• **Material supplied**
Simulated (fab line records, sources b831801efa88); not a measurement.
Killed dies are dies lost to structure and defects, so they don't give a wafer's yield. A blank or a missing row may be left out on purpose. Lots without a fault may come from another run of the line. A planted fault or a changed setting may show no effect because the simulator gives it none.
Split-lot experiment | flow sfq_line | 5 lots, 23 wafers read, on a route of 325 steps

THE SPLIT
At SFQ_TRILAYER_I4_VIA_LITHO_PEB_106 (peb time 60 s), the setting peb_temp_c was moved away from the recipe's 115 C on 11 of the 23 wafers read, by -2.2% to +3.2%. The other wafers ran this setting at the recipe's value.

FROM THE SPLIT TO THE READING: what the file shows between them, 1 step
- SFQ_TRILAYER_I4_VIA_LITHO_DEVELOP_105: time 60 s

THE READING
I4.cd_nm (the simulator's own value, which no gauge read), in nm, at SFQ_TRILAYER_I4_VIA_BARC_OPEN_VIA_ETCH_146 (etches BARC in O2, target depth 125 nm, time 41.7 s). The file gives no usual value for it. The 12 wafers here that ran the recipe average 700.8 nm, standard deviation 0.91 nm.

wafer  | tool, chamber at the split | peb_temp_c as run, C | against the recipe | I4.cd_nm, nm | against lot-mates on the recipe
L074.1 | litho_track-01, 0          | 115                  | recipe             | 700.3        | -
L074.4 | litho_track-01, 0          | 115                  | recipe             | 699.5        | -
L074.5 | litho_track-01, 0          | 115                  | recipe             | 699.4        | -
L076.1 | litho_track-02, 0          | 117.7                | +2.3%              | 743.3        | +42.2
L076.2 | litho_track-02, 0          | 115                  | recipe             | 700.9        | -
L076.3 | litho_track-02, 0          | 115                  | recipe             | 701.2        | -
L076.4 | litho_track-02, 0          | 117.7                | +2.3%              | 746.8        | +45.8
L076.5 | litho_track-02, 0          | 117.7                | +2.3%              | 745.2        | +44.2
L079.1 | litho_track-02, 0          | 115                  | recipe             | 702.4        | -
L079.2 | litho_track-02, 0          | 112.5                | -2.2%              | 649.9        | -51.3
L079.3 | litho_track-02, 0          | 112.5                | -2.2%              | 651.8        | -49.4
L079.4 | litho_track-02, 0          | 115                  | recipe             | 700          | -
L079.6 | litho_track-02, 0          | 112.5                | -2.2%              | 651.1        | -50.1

• **Task item**
Reproduce the records above exactly, from the first line through the line containing "FROM THE SPLIT", and output nothing else.

• **Written answer**
Simulated (fab line records, sources b831801efa88); not a measurement.
Killed dies are dies lost to structure and defects, so they don't give a wafer's yield. A blank or a missing row may be left out on purpose. Lots without a fault may come from another run of the line. A planted fault or a changed setting may show no effect because the simulator gives it none.
Split-lot experiment | flow sfq_line | 5 lots, 23 wafers read, on a route of 325 steps

THE SPLIT
At SFQ_TRILAYER_I4_VIA_LITHO_PEB_106 (peb time 60 s), the setting peb_temp_c was moved away from the recipe's 115 C on 11 of the 23 wafers read, by -2.2% to +3.2%. The other wafers ran this setting at the recipe's value.

FROM THE SPLIT TO THE READING: what the file shows between them, 1 step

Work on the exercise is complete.